□ □ □ □ □
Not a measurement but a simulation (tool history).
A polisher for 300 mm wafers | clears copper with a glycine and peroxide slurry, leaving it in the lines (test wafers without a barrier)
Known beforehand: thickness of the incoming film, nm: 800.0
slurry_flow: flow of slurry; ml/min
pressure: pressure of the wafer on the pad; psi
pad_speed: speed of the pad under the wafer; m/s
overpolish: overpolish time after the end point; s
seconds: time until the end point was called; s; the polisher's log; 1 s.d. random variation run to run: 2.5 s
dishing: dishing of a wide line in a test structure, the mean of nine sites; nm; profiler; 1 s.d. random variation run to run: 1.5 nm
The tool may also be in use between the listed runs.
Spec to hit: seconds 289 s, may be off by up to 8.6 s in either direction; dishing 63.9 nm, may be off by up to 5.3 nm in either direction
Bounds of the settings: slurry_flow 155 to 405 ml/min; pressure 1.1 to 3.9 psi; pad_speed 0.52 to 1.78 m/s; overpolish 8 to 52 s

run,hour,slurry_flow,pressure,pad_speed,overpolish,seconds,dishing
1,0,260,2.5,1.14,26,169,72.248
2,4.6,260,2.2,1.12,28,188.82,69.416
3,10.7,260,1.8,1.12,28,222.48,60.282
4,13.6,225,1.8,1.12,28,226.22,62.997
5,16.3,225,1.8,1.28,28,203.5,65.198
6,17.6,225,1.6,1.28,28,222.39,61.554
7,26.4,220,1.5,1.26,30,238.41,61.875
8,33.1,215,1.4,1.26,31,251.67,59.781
□ □ □ □ □

→ Requirement
Word-for-word copies of all the records are required.

→ Expected answer
Not a measurement but a simulation (tool history).
A polisher for 300 mm wafers | clears copper with a glycine and peroxide slurry, leaving it in the lines (test wafers without a barrier)
Known beforehand: thickness of the incoming film, nm: 800.0
slurry_flow: flow of slurry; ml/min
pressure: pressure of the wafer on the pad; psi
pad_speed: speed of the pad under the wafer; m/s
overpolish: overpolish time after the end point; s
seconds: time until the end point was called; s; the polisher's log; 1 s.d. random variation run to run: 2.5 s
dishing: dishing of a wide line in a test structure, the mean of nine sites; nm; profiler; 1 s.d. random variation run to run: 1.5 nm
The tool may also be in use between the listed runs.
Spec to hit: seconds 289 s, may be off by up to 8.6 s in either direction; dishing 63.9 nm, may be off by up to 5.3 nm in either direction
Bounds of the settings: slurry_flow 155 to 405 ml/min; pressure 1.1 to 3.9 psi; pad_speed 0.52 to 1.78 m/s; overpolish 8 to 52 s

run,hour,slurry_flow,pressure,pad_speed,overpolish,seconds,dishing
1,0,260,2.5,1.14,26,169,72.248
2,4.6,260,2.2,1.12,28,188.82,69.416
3,10.7,260,1.8,1.12,28,222.48,60.282
4,13.6,225,1.8,1.12,28,226.22,62.997
5,16.3,225,1.8,1.28,28,203.5,65.198
6,17.6,225,1.6,1.28,28,222.39,61.554
7,26.4,220,1.5,1.26,30,238.41,61.875
8,33.1,215,1.4,1.26,31,251.67,59.781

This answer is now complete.